━━ Listed records

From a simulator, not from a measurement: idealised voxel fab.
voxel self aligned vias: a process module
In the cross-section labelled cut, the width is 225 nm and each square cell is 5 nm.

━━━━

Requirement:
Copy out the full material exactly as it appears.

Exercise output:
From a simulator, not from a measurement: idealised voxel fab.
voxel self aligned vias: a process module
In the cross-section labelled cut, the width is 225 nm and each square cell is 5 nm.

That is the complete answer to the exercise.